EXERCISE: In full and without alteration, give the listing again.

INPUT DATA:
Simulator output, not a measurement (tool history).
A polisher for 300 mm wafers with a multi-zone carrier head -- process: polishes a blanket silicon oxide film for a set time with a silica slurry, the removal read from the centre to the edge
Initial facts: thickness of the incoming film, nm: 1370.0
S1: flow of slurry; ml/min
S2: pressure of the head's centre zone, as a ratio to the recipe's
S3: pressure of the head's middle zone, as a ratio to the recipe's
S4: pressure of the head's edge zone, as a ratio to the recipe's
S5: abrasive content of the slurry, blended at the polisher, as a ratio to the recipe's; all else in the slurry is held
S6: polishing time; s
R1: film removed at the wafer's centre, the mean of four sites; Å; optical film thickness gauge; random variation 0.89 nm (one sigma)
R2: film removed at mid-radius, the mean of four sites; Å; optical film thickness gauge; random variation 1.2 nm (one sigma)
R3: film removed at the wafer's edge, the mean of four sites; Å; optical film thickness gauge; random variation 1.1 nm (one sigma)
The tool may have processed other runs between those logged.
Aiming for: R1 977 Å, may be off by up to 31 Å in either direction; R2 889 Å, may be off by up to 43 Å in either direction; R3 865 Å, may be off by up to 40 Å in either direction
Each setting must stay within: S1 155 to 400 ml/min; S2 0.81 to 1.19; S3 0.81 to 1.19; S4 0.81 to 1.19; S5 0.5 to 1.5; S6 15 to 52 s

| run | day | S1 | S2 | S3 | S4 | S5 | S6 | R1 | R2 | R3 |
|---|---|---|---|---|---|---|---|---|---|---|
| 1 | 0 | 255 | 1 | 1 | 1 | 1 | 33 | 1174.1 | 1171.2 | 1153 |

RESPONSE AREA:
Simulator output, not a measurement (tool history).
A polisher for 300 mm wafers with a multi-zone carrier head -- process: polishes a blanket silicon oxide film for a set time with a silica slurry, the removal read from the centre to the edge
Initial facts: thickness of the incoming film, nm: 1370.0
S1: flow of slurry; ml/min
S2: pressure of the head's centre zone, as a ratio to the recipe's
S3: pressure of the head's middle zone, as a ratio to the recipe's
S4: pressure of the head's edge zone, as a ratio to the recipe's
S5: abrasive content of the slurry, blended at the polisher, as a ratio to the recipe's; all else in the slurry is held
S6: polishing time; s
R1: film removed at the wafer's centre, the mean of four sites; Å; optical film thickness gauge; random variation 0.89 nm (one sigma)
R2: film removed at mid-radius, the mean of four sites; Å; optical film thickness gauge; random variation 1.2 nm (one sigma)
R3: film removed at the wafer's edge, the mean of four sites; Å; optical film thickness gauge; random variation 1.1 nm (one sigma)
The tool may have processed other runs between those logged.
Aiming for: R1 977 Å, may be off by up to 31 Å in either direction; R2 889 Å, may be off by up to 43 Å in either direction; R3 865 Å, may be off by up to 40 Å in either direction
Each setting must stay within: S1 155 to 400 ml/min; S2 0.81 to 1.19; S3 0.81 to 1.19; S4 0.81 to 1.19; S5 0.5 to 1.5; S6 15 to 52 s

| run | day | S1 | S2 | S3 | S4 | S5 | S6 | R1 | R2 | R3 |
|---|---|---|---|---|---|---|---|---|---|---|
| 1 | 0 | 255 | 1 | 1 | 1 | 1 | 33 | 1174.1 | 1171.2 | 1153 |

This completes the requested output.